**SOURCE INFORMATION:**
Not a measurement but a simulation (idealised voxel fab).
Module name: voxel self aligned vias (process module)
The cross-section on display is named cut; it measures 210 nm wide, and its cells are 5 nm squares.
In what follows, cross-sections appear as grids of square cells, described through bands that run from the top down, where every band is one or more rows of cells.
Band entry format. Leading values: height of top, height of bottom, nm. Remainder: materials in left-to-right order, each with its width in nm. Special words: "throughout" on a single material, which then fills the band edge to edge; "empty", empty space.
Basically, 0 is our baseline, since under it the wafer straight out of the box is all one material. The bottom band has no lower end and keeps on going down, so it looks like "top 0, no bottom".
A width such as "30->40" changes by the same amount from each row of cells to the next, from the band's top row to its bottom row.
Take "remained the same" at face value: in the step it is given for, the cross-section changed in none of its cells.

**ACTION ITEM:** Using the entries above, print each one again without any alteration.

**ANSWER AREA:**
Not a measurement but a simulation (idealised voxel fab).
Module name: voxel self aligned vias (process module)
The cross-section on display is named cut; it measures 210 nm wide, and its cells are 5 nm squares.
In what follows, cross-sections appear as grids of square cells, described through bands that run from the top down, where every band is one or more rows of cells.
Band entry format. Leading values: height of top, height of bottom, nm. Remainder: materials in left-to-right order, each with its width in nm. Special words: "throughout" on a single material, which then fills the band edge to edge; "empty", empty space.
Basically, 0 is our baseline, since under it the wafer straight out of the box is all one material. The bottom band has no lower end and keeps on going down, so it looks like "top 0, no bottom".
A width such as "30->40" changes by the same amount from each row of cells to the next, from the band's top row to its bottom row.
Take "remained the same" at face value: in the step it is given for, the cross-section changed in none of its cells.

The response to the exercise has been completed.